=== REQUIRED ACTION ===
Repeat the records below exactly, line for line.

=== PROVIDED RECORDS ===
[Start of Attachment]

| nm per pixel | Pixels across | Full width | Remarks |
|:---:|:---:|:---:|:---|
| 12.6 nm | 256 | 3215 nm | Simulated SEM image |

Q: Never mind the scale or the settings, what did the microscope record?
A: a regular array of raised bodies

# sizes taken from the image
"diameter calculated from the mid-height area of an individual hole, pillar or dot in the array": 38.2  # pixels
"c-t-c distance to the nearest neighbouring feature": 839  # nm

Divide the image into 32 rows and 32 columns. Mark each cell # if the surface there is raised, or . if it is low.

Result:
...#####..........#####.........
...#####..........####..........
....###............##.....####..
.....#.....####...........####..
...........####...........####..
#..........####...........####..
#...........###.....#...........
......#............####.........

[End of Attachment]

=== WRITTEN SOLUTION ===
| nm per pixel | Pixels across | Full width | Remarks |
|:---:|:---:|:---:|:---|
| 12.6 nm | 256 | 3215 nm | Simulated SEM image |

Q: Never mind the scale or the settings, what did the microscope record?
A: a regular array of raised bodies

# sizes taken from the image
"diameter calculated from the mid-height area of an individual hole, pillar or dot in the array": 38.2  # pixels
"c-t-c distance to the nearest neighbouring feature": 839  # nm

Divide the image into 32 rows and 32 columns. Mark each cell # if the surface there is raised, or . if it is low.

Result:
...#####..........#####.........
...#####..........####..........
....###............##.....####..
.....#.....####...........####..
...........####...........####..
#..........####...........####..
#...........###.....#...........
......#............####.........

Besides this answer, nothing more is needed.